Set down each entry below exactly as it stands.

== THE DATA ==
--- --- ---
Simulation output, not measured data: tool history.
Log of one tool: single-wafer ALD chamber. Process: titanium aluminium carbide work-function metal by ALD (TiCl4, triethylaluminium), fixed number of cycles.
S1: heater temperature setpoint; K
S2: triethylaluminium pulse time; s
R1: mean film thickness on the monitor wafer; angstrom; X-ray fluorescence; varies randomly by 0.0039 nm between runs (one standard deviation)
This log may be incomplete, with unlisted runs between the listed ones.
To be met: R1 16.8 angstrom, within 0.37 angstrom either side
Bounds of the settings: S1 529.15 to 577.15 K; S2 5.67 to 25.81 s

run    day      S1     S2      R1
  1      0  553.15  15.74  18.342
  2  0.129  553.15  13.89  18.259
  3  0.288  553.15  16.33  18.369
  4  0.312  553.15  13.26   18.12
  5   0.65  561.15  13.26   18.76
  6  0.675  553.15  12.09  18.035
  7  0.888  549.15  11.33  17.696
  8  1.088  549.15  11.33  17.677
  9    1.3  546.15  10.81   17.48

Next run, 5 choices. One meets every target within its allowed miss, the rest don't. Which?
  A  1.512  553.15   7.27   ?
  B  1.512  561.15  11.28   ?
--- --- ---

== WRITTEN ANSWER ==
Simulation output, not measured data: tool history.
Log of one tool: single-wafer ALD chamber. Process: titanium aluminium carbide work-function metal by ALD (TiCl4, triethylaluminium), fixed number of cycles.
S1: heater temperature setpoint; K
S2: triethylaluminium pulse time; s
R1: mean film thickness on the monitor wafer; angstrom; X-ray fluorescence; varies randomly by 0.0039 nm between runs (one standard deviation)
This log may be incomplete, with unlisted runs between the listed ones.
To be met: R1 16.8 angstrom, within 0.37 angstrom either side
Bounds of the settings: S1 529.15 to 577.15 K; S2 5.67 to 25.81 s

run    day      S1     S2      R1
  1      0  553.15  15.74  18.342
  2  0.129  553.15  13.89  18.259
  3  0.288  553.15  16.33  18.369
  4  0.312  553.15  13.26   18.12
  5   0.65  561.15  13.26   18.76
  6  0.675  553.15  12.09  18.035
  7  0.888  549.15  11.33  17.696
  8  1.088  549.15  11.33  17.677
  9    1.3  546.15  10.81   17.48

Next run, 5 choices. One meets every target within its allowed miss, the rest don't. Which?
  A  1.512  553.15   7.27   ?
  B  1.512  561.15  11.28   ?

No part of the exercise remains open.